**WORK TASK:** Set down again exactly the lines of the listing below that fall between the line holding "lots that met" and the line holding "start_h: hours from", inclusive.

===== RECORDED DATA =====

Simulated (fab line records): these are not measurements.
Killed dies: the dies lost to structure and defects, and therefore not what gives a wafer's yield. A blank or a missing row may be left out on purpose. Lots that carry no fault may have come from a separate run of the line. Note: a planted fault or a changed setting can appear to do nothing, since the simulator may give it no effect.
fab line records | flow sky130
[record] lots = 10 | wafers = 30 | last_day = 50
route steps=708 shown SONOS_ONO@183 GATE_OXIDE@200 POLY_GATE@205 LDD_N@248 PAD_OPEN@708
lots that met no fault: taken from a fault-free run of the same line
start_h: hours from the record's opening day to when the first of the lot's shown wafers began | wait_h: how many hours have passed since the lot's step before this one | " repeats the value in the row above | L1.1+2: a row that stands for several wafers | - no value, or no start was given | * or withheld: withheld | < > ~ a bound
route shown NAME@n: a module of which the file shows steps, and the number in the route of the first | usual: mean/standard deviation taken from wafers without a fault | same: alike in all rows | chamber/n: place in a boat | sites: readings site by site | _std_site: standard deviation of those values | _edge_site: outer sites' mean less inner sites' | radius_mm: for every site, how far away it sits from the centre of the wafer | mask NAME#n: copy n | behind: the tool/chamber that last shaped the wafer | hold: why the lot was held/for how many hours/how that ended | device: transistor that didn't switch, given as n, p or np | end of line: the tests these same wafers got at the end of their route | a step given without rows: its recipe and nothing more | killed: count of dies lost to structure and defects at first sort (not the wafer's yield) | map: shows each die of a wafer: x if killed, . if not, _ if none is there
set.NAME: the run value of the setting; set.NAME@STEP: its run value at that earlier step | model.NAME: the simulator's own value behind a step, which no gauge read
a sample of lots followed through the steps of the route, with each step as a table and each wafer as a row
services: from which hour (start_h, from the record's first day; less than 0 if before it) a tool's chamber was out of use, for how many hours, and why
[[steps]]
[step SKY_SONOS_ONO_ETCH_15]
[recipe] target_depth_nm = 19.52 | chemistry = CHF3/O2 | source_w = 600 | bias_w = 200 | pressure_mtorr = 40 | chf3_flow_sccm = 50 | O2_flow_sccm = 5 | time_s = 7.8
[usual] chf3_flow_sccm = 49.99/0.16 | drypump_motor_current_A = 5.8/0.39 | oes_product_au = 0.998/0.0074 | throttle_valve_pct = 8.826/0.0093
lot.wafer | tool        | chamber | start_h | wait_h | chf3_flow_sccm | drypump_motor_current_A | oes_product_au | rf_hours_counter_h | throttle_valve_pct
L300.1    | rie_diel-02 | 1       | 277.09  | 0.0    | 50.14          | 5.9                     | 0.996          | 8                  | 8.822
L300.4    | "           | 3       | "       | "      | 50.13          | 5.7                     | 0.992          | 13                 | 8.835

=====

**ANSWER BOX:**
lots that met no fault: taken from a fault-free run of the same line
start_h: hours from the record's opening day to when the first of the lot's shown wafers began | wait_h: how many hours have passed since the lot's step before this one | " repeats the value in the row above | L1.1+2: a row that stands for several wafers | - no value, or no start was given | * or withheld: withheld | < > ~ a bound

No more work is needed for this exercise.